- Requirement: Each record must appear in the answer exactly as it does in the data.

- Entries provided:
—————
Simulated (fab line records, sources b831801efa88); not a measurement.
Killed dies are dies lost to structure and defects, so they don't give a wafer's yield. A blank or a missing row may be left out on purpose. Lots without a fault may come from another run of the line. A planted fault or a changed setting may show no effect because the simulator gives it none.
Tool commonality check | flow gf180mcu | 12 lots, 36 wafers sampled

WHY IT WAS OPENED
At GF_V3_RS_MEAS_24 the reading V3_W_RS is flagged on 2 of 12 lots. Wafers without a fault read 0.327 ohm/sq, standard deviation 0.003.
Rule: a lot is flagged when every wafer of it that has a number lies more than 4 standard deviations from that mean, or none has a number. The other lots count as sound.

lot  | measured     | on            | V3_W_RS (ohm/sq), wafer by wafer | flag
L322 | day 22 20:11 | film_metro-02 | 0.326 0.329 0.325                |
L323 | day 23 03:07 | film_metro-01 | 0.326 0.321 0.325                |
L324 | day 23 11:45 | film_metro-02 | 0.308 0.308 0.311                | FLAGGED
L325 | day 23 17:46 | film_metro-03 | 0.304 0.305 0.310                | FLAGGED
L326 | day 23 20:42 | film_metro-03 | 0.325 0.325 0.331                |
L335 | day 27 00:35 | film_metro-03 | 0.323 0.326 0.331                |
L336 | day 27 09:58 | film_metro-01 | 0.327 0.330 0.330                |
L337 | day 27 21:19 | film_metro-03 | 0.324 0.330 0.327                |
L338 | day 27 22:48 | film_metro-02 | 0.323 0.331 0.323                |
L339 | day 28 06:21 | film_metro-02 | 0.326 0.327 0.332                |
—————

- Answer space:
Simulated (fab line records, sources b831801efa88); not a measurement.
Killed dies are dies lost to structure and defects, so they don't give a wafer's yield. A blank or a missing row may be left out on purpose. Lots without a fault may come from another run of the line. A planted fault or a changed setting may show no effect because the simulator gives it none.
Tool commonality check | flow gf180mcu | 12 lots, 36 wafers sampled

WHY IT WAS OPENED
At GF_V3_RS_MEAS_24 the reading V3_W_RS is flagged on 2 of 12 lots. Wafers without a fault read 0.327 ohm/sq, standard deviation 0.003.
Rule: a lot is flagged when every wafer of it that has a number lies more than 4 standard deviations from that mean, or none has a number. The other lots count as sound.

lot  | measured     | on            | V3_W_RS (ohm/sq), wafer by wafer | flag
L322 | day 22 20:11 | film_metro-02 | 0.326 0.329 0.325                |
L323 | day 23 03:07 | film_metro-01 | 0.326 0.321 0.325                |
L324 | day 23 11:45 | film_metro-02 | 0.308 0.308 0.311                | FLAGGED
L325 | day 23 17:46 | film_metro-03 | 0.304 0.305 0.310                | FLAGGED
L326 | day 23 20:42 | film_metro-03 | 0.325 0.325 0.331                |
L335 | day 27 00:35 | film_metro-03 | 0.323 0.326 0.331                |
L336 | day 27 09:58 | film_metro-01 | 0.327 0.330 0.330                |
L337 | day 27 21:19 | film_metro-03 | 0.324 0.330 0.327                |
L338 | day 27 22:48 | film_metro-02 | 0.323 0.331 0.323                |
L339 | day 28 06:21 | film_metro-02 | 0.326 0.327 0.332                |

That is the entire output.